> Excerpted records:
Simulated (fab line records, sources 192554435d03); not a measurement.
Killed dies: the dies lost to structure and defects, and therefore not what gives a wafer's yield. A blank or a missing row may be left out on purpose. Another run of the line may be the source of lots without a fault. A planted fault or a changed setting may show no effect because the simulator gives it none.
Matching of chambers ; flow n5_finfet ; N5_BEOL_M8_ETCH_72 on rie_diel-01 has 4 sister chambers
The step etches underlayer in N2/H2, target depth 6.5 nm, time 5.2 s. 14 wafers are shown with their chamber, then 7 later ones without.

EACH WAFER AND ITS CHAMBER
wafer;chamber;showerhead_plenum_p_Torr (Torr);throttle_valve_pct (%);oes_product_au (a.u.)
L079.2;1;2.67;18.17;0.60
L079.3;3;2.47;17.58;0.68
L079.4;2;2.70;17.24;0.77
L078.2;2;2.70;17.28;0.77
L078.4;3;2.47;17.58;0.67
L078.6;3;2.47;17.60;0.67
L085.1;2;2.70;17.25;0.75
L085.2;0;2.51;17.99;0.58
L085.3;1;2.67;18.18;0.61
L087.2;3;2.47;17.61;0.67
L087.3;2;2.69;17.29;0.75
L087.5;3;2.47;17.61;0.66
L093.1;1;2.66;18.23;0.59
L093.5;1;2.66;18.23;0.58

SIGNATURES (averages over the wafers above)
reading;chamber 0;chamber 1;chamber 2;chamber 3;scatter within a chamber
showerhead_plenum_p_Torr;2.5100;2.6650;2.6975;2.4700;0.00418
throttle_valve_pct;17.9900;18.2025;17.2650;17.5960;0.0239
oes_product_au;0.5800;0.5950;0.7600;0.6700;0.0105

> Task item: Print, please, the lines from the first line of the material through the line that contains "throttle_valve_pct;17.9900;18.2025;17.2650;17.5960;0.0239", exactly as written and with nothing added.

> Exercise response:
Simulated (fab line records, sources 192554435d03); not a measurement.
Killed dies: the dies lost to structure and defects, and therefore not what gives a wafer's yield. A blank or a missing row may be left out on purpose. Another run of the line may be the source of lots without a fault. A planted fault or a changed setting may show no effect because the simulator gives it none.
Matching of chambers ; flow n5_finfet ; N5_BEOL_M8_ETCH_72 on rie_diel-01 has 4 sister chambers
The step etches underlayer in N2/H2, target depth 6.5 nm, time 5.2 s. 14 wafers are shown with their chamber, then 7 later ones without.

EACH WAFER AND ITS CHAMBER
wafer;chamber;showerhead_plenum_p_Torr (Torr);throttle_valve_pct (%);oes_product_au (a.u.)
L079.2;1;2.67;18.17;0.60
L079.3;3;2.47;17.58;0.68
L079.4;2;2.70;17.24;0.77
L078.2;2;2.70;17.28;0.77
L078.4;3;2.47;17.58;0.67
L078.6;3;2.47;17.60;0.67
L085.1;2;2.70;17.25;0.75
L085.2;0;2.51;17.99;0.58
L085.3;1;2.67;18.18;0.61
L087.2;3;2.47;17.61;0.67
L087.3;2;2.69;17.29;0.75
L087.5;3;2.47;17.61;0.66
L093.1;1;2.66;18.23;0.59
L093.5;1;2.66;18.23;0.58

SIGNATURES (averages over the wafers above)
reading;chamber 0;chamber 1;chamber 2;chamber 3;scatter within a chamber
showerhead_plenum_p_Torr;2.5100;2.6650;2.6975;2.4700;0.00418
throttle_valve_pct;17.9900;18.2025;17.2650;17.5960;0.0239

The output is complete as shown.